◆ Work order ◆
Reproduce the following material exactly, including every line.

◆ Recorded information ◆
______

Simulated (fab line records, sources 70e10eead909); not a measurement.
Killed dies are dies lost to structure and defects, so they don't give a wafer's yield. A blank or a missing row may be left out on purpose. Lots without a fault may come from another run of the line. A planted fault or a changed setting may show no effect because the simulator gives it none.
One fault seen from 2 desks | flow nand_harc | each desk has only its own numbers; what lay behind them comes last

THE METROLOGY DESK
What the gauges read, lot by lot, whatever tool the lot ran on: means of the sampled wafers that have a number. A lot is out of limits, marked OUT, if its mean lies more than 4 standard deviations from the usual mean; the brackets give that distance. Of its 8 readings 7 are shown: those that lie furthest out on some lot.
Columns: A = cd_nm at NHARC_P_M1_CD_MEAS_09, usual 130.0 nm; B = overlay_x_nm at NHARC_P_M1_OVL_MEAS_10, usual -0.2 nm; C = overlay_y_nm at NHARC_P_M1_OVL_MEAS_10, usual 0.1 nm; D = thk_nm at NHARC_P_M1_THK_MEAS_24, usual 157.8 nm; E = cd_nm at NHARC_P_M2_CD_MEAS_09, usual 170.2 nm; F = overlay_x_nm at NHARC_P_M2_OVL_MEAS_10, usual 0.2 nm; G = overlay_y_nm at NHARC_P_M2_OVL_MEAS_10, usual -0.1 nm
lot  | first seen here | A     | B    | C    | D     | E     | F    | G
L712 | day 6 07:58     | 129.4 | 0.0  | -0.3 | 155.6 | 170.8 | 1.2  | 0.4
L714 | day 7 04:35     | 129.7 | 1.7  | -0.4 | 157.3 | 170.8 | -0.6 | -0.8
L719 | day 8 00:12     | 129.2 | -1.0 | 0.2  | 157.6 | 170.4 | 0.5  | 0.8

______

◆ Written reply ◆
Simulated (fab line records, sources 70e10eead909); not a measurement.
Killed dies are dies lost to structure and defects, so they don't give a wafer's yield. A blank or a missing row may be left out on purpose. Lots without a fault may come from another run of the line. A planted fault or a changed setting may show no effect because the simulator gives it none.
One fault seen from 2 desks | flow nand_harc | each desk has only its own numbers; what lay behind them comes last

THE METROLOGY DESK
What the gauges read, lot by lot, whatever tool the lot ran on: means of the sampled wafers that have a number. A lot is out of limits, marked OUT, if its mean lies more than 4 standard deviations from the usual mean; the brackets give that distance. Of its 8 readings 7 are shown: those that lie furthest out on some lot.
Columns: A = cd_nm at NHARC_P_M1_CD_MEAS_09, usual 130.0 nm; B = overlay_x_nm at NHARC_P_M1_OVL_MEAS_10, usual -0.2 nm; C = overlay_y_nm at NHARC_P_M1_OVL_MEAS_10, usual 0.1 nm; D = thk_nm at NHARC_P_M1_THK_MEAS_24, usual 157.8 nm; E = cd_nm at NHARC_P_M2_CD_MEAS_09, usual 170.2 nm; F = overlay_x_nm at NHARC_P_M2_OVL_MEAS_10, usual 0.2 nm; G = overlay_y_nm at NHARC_P_M2_OVL_MEAS_10, usual -0.1 nm
lot  | first seen here | A     | B    | C    | D     | E     | F    | G
L712 | day 6 07:58     | 129.4 | 0.0  | -0.3 | 155.6 | 170.8 | 1.2  | 0.4
L714 | day 7 04:35     | 129.7 | 1.7  | -0.4 | 157.3 | 170.8 | -0.6 | -0.8
L719 | day 8 00:12     | 129.2 | -1.0 | 0.2  | 157.6 | 170.4 | 0.5  | 0.8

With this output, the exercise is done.